# [EXERCISE]
Below are entries; copy exactly the lines from the one with "cf4_flow_sccm: CF4 flow; sccm" through the one with "The tool may", both included, and leave out the rest.

--- SUPPLIED ENTRIES Enclosed Below ---

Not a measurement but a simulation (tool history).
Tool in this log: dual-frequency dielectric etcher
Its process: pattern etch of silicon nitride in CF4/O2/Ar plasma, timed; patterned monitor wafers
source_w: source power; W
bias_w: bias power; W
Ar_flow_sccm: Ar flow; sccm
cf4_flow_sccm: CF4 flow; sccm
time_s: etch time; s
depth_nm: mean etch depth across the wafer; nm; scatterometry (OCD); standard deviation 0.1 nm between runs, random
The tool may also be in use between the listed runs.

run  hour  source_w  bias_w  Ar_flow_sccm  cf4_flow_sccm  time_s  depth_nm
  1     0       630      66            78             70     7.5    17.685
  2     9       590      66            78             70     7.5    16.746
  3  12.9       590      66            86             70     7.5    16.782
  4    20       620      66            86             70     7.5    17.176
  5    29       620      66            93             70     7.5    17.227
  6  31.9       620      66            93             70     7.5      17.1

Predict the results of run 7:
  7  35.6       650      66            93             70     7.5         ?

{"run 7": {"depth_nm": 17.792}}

--- End of Enclosed SUPPLIED ENTRIES ---

# [ANSWER AREA]
cf4_flow_sccm: CF4 flow; sccm
time_s: etch time; s
depth_nm: mean etch depth across the wafer; nm; scatterometry (OCD); standard deviation 0.1 nm between runs, random
The tool may also be in use between the listed runs.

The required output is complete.